◆ Work task
Your answer must consist solely of the lines from the start of the entries below through the line with "PRACTICAL EXAM, SECTION B", unchanged.

◆ Input data
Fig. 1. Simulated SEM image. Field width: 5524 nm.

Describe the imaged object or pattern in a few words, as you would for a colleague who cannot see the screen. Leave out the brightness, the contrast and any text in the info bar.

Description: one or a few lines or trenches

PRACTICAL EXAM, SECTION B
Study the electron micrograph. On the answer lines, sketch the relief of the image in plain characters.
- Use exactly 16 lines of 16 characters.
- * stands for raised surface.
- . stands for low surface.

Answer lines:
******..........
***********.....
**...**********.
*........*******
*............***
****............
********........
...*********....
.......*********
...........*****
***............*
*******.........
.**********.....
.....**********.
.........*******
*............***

◆ Exercise response
Fig. 1. Simulated SEM image. Field width: 5524 nm.

Describe the imaged object or pattern in a few words, as you would for a colleague who cannot see the screen. Leave out the brightness, the contrast and any text in the info bar.

Description: one or a few lines or trenches

PRACTICAL EXAM, SECTION B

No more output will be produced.